___ Extracted information

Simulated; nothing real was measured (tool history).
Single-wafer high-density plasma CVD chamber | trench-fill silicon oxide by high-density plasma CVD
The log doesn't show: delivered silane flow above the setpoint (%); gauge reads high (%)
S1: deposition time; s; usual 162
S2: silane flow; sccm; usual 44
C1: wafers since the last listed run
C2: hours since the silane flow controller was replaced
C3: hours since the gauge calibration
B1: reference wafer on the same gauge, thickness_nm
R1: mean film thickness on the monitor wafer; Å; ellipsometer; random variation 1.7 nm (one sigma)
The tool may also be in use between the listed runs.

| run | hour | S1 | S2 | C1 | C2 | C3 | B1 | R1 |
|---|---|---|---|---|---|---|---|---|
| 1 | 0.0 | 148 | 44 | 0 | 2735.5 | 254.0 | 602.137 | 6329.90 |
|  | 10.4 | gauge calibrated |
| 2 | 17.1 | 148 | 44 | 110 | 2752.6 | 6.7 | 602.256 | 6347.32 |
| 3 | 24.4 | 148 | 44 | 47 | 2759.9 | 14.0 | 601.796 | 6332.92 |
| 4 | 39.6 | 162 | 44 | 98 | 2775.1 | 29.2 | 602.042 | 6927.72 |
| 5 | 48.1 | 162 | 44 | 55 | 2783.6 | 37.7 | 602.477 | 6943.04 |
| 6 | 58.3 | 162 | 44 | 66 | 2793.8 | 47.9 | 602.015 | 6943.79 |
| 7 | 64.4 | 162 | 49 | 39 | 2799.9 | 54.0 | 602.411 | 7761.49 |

______

**Work item**
Each entry in the listing is to be copied exactly.

**Response area**
Simulated; nothing real was measured (tool history).
Single-wafer high-density plasma CVD chamber | trench-fill silicon oxide by high-density plasma CVD
The log doesn't show: delivered silane flow above the setpoint (%); gauge reads high (%)
S1: deposition time; s; usual 162
S2: silane flow; sccm; usual 44
C1: wafers since the last listed run
C2: hours since the silane flow controller was replaced
C3: hours since the gauge calibration
B1: reference wafer on the same gauge, thickness_nm
R1: mean film thickness on the monitor wafer; Å; ellipsometer; random variation 1.7 nm (one sigma)
The tool may also be in use between the listed runs.

| run | hour | S1 | S2 | C1 | C2 | C3 | B1 | R1 |
|---|---|---|---|---|---|---|---|---|
| 1 | 0.0 | 148 | 44 | 0 | 2735.5 | 254.0 | 602.137 | 6329.90 |
|  | 10.4 | gauge calibrated |
| 2 | 17.1 | 148 | 44 | 110 | 2752.6 | 6.7 | 602.256 | 6347.32 |
| 3 | 24.4 | 148 | 44 | 47 | 2759.9 | 14.0 | 601.796 | 6332.92 |
| 4 | 39.6 | 162 | 44 | 98 | 2775.1 | 29.2 | 602.042 | 6927.72 |
| 5 | 48.1 | 162 | 44 | 55 | 2783.6 | 37.7 | 602.477 | 6943.04 |
| 6 | 58.3 | 162 | 44 | 66 | 2793.8 | 47.9 | 602.015 | 6943.79 |
| 7 | 64.4 | 162 | 49 | 39 | 2799.9 | 54.0 | 602.411 | 7761.49 |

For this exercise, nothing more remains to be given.